■ **Requirement**
Of the entries below, restate word for word only the section that runs from the line with "Split-lot experiment ||" to the line with "The file shows", counting both ends.

■ **The data**
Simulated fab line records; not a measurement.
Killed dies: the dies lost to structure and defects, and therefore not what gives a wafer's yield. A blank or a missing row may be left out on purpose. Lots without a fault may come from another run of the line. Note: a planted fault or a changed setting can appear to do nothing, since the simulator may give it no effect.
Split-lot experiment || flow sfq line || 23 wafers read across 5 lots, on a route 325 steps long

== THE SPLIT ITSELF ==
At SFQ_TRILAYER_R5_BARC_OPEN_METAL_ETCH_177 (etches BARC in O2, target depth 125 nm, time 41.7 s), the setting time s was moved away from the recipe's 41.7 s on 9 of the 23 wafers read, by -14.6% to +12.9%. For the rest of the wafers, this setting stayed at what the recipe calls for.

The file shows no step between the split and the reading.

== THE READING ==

■ **Written response**
Split-lot experiment || flow sfq line || 23 wafers read across 5 lots, on a route 325 steps long

== THE SPLIT ITSELF ==
At SFQ_TRILAYER_R5_BARC_OPEN_METAL_ETCH_177 (etches BARC in O2, target depth 125 nm, time 41.7 s), the setting time s was moved away from the recipe's 41.7 s on 9 of the 23 wafers read, by -14.6% to +12.9%. For the rest of the wafers, this setting stayed at what the recipe calls for.

The file shows no step between the split and the reading.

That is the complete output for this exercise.